**The data**:
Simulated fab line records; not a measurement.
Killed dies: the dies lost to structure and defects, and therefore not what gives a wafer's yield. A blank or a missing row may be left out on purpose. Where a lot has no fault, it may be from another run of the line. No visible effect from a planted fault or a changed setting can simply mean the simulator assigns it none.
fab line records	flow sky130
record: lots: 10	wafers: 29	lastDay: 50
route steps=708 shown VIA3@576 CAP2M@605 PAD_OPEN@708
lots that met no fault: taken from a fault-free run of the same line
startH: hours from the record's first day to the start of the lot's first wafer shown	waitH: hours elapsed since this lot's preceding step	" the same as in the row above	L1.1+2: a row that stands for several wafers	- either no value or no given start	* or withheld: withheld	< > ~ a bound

**Work request**: Once more, write out all the data above exactly as given.

**Task solution**:
Simulated fab line records; not a measurement.
Killed dies: the dies lost to structure and defects, and therefore not what gives a wafer's yield. A blank or a missing row may be left out on purpose. Where a lot has no fault, it may be from another run of the line. No visible effect from a planted fault or a changed setting can simply mean the simulator assigns it none.
fab line records	flow sky130
record: lots: 10	wafers: 29	lastDay: 50
route steps=708 shown VIA3@576 CAP2M@605 PAD_OPEN@708
lots that met no fault: taken from a fault-free run of the same line
startH: hours from the record's first day to the start of the lot's first wafer shown	waitH: hours elapsed since this lot's preceding step	" the same as in the row above	L1.1+2: a row that stands for several wafers	- either no value or no given start	* or withheld: withheld	< > ~ a bound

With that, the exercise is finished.